(ASSIGNMENT): Every record must be output verbatim in the reply.

[GIVEN RECORDS Boundary: Start]
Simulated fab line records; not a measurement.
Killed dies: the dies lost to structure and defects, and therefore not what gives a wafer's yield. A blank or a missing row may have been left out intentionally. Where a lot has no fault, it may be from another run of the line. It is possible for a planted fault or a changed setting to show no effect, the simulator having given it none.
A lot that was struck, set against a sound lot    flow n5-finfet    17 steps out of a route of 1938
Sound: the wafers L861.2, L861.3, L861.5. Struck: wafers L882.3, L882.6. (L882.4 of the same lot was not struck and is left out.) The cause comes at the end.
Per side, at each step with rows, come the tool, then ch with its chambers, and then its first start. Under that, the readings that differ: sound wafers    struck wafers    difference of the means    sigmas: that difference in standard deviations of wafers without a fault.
[GIVEN RECORDS Boundary: End]

(YOUR SOLUTION):
Simulated fab line records; not a measurement.
Killed dies: the dies lost to structure and defects, and therefore not what gives a wafer's yield. A blank or a missing row may have been left out intentionally. Where a lot has no fault, it may be from another run of the line. It is possible for a planted fault or a changed setting to show no effect, the simulator having given it none.
A lot that was struck, set against a sound lot    flow n5-finfet    17 steps out of a route of 1938
Sound: the wafers L861.2, L861.3, L861.5. Struck: wafers L882.3, L882.6. (L882.4 of the same lot was not struck and is left out.) The cause comes at the end.
Per side, at each step with rows, come the tool, then ch with its chambers, and then its first start. Under that, the readings that differ: sound wafers    struck wafers    difference of the means    sigmas: that difference in standard deviations of wafers without a fault.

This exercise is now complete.